• Assignment
In the listing below, repeat exactly every line from the first through the line containing "side of the", with nothing else.

▼
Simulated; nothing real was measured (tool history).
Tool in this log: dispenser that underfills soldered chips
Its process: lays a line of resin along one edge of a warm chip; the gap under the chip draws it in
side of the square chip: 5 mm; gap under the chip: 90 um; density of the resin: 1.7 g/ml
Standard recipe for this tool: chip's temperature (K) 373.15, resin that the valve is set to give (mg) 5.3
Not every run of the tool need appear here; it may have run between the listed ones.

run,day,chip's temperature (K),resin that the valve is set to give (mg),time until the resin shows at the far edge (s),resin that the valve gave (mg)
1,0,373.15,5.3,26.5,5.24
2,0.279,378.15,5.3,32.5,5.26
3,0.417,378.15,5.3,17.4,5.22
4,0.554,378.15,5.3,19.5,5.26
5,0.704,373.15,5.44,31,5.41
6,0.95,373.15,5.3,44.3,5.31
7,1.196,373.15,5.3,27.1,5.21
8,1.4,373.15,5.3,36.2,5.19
▲

• Response area
Simulated; nothing real was measured (tool history).
Tool in this log: dispenser that underfills soldered chips
Its process: lays a line of resin along one edge of a warm chip; the gap under the chip draws it in
side of the square chip: 5 mm; gap under the chip: 90 um; density of the resin: 1.7 g/ml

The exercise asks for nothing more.